» Brief: What appears from the first line of the data below through the line containing "1. THE PROBLEM", both included, should be copied exactly, and nothing else.

*****

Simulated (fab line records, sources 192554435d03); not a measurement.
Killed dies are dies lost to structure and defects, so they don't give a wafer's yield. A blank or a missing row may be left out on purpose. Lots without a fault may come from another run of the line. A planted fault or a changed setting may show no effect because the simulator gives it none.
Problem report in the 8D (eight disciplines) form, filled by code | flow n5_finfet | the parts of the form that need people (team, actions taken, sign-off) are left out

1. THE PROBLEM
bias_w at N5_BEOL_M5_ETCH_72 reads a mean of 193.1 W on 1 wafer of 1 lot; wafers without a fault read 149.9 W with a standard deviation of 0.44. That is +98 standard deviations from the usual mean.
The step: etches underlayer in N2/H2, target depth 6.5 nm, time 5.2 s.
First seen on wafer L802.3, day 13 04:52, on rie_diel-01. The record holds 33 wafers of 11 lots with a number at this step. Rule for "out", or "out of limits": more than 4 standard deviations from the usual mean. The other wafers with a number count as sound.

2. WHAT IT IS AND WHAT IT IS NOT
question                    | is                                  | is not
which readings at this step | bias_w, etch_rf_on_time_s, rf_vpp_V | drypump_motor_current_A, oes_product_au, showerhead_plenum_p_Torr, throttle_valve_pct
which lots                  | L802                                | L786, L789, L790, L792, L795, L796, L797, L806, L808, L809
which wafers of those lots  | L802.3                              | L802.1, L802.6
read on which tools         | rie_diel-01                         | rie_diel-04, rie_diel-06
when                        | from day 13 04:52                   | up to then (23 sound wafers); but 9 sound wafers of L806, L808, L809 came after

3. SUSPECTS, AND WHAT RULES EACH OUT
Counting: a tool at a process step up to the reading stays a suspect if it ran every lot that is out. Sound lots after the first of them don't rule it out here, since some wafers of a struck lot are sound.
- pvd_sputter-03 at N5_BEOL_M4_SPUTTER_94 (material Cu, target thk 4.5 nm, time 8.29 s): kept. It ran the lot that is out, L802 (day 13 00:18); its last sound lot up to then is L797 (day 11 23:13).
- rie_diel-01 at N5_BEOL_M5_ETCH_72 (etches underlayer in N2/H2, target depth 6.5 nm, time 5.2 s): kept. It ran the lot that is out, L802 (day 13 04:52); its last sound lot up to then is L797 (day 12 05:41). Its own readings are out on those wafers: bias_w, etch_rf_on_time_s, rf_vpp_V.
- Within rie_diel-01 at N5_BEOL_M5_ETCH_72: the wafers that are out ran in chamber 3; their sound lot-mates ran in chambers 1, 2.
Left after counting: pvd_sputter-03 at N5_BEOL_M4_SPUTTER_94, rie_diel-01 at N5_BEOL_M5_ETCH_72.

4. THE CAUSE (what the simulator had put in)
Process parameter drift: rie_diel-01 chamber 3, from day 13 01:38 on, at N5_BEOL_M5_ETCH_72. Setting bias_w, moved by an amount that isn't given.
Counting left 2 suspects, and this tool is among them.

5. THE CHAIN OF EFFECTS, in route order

*****

» Task response:
Simulated (fab line records, sources 192554435d03); not a measurement.
Killed dies are dies lost to structure and defects, so they don't give a wafer's yield. A blank or a missing row may be left out on purpose. Lots without a fault may come from another run of the line. A planted fault or a changed setting may show no effect because the simulator gives it none.
Problem report in the 8D (eight disciplines) form, filled by code | flow n5_finfet | the parts of the form that need people (team, actions taken, sign-off) are left out

1. THE PROBLEM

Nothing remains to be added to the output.